* WORK ITEM *
The lines from the start of the records below through the line containing "L723 | day 40" are to be copied exactly, both ends included, with nothing added.

* SOURCE INFORMATION *

== Segment start ==

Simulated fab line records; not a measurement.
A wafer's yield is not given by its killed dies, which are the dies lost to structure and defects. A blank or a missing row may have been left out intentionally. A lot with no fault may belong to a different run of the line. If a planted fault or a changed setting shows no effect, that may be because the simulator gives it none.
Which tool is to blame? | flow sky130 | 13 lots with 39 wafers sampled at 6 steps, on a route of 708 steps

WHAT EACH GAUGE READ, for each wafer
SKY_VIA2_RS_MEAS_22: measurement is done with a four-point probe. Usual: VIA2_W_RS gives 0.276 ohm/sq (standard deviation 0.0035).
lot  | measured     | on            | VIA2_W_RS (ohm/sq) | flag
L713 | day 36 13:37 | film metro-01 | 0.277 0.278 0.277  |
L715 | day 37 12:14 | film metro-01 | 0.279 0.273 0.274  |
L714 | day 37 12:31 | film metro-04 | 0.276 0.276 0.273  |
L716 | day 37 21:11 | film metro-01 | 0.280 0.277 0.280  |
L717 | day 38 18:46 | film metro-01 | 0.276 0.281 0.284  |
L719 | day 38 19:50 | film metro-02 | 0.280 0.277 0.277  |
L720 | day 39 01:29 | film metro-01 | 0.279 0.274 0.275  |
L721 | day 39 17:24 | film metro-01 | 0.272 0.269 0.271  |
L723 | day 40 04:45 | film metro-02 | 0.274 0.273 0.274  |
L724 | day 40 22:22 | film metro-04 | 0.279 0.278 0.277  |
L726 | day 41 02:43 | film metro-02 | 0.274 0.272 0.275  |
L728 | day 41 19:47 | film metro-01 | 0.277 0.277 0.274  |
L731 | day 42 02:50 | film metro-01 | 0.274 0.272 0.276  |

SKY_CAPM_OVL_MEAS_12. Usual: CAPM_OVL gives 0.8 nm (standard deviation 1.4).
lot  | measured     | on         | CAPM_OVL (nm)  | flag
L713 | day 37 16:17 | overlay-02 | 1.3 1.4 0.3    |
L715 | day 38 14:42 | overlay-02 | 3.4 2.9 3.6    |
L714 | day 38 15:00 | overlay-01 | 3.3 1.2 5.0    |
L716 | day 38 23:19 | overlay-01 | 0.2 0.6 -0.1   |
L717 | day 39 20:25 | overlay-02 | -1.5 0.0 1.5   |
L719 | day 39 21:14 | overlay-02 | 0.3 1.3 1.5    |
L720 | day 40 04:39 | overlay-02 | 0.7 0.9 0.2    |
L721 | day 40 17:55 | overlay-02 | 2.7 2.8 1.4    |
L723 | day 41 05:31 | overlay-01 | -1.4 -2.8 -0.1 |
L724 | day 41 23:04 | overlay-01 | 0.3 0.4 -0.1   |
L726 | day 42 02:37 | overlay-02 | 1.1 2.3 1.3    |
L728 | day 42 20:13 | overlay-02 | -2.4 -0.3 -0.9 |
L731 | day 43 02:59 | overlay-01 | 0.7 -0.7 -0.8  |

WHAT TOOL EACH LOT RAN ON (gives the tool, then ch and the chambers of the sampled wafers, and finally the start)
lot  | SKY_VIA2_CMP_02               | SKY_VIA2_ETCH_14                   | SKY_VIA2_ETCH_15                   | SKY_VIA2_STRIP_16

== Segment end ==

* TASK RESPONSE *
Simulated fab line records; not a measurement.
A wafer's yield is not given by its killed dies, which are the dies lost to structure and defects. A blank or a missing row may have been left out intentionally. A lot with no fault may belong to a different run of the line. If a planted fault or a changed setting shows no effect, that may be because the simulator gives it none.
Which tool is to blame? | flow sky130 | 13 lots with 39 wafers sampled at 6 steps, on a route of 708 steps

WHAT EACH GAUGE READ, for each wafer
SKY_VIA2_RS_MEAS_22: measurement is done with a four-point probe. Usual: VIA2_W_RS gives 0.276 ohm/sq (standard deviation 0.0035).
lot  | measured     | on            | VIA2_W_RS (ohm/sq) | flag
L713 | day 36 13:37 | film metro-01 | 0.277 0.278 0.277  |
L715 | day 37 12:14 | film metro-01 | 0.279 0.273 0.274  |
L714 | day 37 12:31 | film metro-04 | 0.276 0.276 0.273  |
L716 | day 37 21:11 | film metro-01 | 0.280 0.277 0.280  |
L717 | day 38 18:46 | film metro-01 | 0.276 0.281 0.284  |
L719 | day 38 19:50 | film metro-02 | 0.280 0.277 0.277  |
L720 | day 39 01:29 | film metro-01 | 0.279 0.274 0.275  |
L721 | day 39 17:24 | film metro-01 | 0.272 0.269 0.271  |
L723 | day 40 04:45 | film metro-02 | 0.274 0.273 0.274  |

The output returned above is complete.